INFORMATION PROVIDED:
**********

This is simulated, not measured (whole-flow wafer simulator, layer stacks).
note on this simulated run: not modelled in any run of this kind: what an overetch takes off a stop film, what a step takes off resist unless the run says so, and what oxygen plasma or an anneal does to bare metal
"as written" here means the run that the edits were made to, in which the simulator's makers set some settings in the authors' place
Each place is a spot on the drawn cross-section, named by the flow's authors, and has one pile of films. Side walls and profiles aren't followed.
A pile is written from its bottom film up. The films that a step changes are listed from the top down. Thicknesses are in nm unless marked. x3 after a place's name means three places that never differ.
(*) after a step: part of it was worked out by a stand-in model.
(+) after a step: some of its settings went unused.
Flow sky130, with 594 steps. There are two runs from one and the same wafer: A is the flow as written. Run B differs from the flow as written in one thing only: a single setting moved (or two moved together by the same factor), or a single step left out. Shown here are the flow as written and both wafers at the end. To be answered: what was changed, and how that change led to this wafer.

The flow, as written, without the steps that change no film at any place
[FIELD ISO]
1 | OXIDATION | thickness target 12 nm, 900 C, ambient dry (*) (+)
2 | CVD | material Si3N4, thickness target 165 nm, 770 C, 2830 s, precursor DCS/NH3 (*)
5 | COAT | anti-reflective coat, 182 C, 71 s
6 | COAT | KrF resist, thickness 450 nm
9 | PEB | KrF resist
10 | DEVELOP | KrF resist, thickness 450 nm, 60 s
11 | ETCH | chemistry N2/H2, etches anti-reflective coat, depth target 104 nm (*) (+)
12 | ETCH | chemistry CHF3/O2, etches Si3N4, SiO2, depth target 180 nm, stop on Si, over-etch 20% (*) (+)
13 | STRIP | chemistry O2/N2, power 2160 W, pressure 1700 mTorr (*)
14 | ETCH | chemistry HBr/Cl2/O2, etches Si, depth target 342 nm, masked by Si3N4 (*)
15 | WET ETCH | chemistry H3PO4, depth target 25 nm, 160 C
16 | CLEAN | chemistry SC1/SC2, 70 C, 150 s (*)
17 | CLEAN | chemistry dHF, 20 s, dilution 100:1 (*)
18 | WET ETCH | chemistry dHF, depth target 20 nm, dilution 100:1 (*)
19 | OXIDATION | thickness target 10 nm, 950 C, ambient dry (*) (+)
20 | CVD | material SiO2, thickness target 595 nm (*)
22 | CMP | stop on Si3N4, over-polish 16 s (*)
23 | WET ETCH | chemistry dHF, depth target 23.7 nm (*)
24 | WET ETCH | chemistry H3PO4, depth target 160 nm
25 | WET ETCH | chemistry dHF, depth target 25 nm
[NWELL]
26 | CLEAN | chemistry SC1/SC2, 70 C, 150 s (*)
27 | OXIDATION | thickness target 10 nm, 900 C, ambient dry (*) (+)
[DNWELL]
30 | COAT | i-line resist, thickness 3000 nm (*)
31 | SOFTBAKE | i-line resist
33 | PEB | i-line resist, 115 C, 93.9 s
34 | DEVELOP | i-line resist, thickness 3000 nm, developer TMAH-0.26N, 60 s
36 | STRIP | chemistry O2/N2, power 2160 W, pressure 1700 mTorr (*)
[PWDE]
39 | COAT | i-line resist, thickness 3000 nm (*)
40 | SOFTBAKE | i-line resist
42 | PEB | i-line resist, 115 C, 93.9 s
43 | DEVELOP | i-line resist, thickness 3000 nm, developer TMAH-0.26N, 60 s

**********

ASSIGNED TASK: Look through the material above and print exactly the lines from the one containing "15 | WET ETCH" to the one containing "42 | PEB | i-line resist, 115 C, 93.9 s", both included, and nothing more.

EXERCISE OUTPUT:
15 | WET ETCH | chemistry H3PO4, depth target 25 nm, 160 C
16 | CLEAN | chemistry SC1/SC2, 70 C, 150 s (*)
17 | CLEAN | chemistry dHF, 20 s, dilution 100:1 (*)
18 | WET ETCH | chemistry dHF, depth target 20 nm, dilution 100:1 (*)
19 | OXIDATION | thickness target 10 nm, 950 C, ambient dry (*) (+)
20 | CVD | material SiO2, thickness target 595 nm (*)
22 | CMP | stop on Si3N4, over-polish 16 s (*)
23 | WET ETCH | chemistry dHF, depth target 23.7 nm (*)
24 | WET ETCH | chemistry H3PO4, depth target 160 nm
25 | WET ETCH | chemistry dHF, depth target 25 nm
[NWELL]
26 | CLEAN | chemistry SC1/SC2, 70 C, 150 s (*)
27 | OXIDATION | thickness target 10 nm, 900 C, ambient dry (*) (+)
[DNWELL]
30 | COAT | i-line resist, thickness 3000 nm (*)
31 | SOFTBAKE | i-line resist
33 | PEB | i-line resist, 115 C, 93.9 s
34 | DEVELOP | i-line resist, thickness 3000 nm, developer TMAH-0.26N, 60 s
36 | STRIP | chemistry O2/N2, power 2160 W, pressure 1700 mTorr (*)
[PWDE]
39 | COAT | i-line resist, thickness 3000 nm (*)
40 | SOFTBAKE | i-line resist
42 | PEB | i-line resist, 115 C, 93.9 s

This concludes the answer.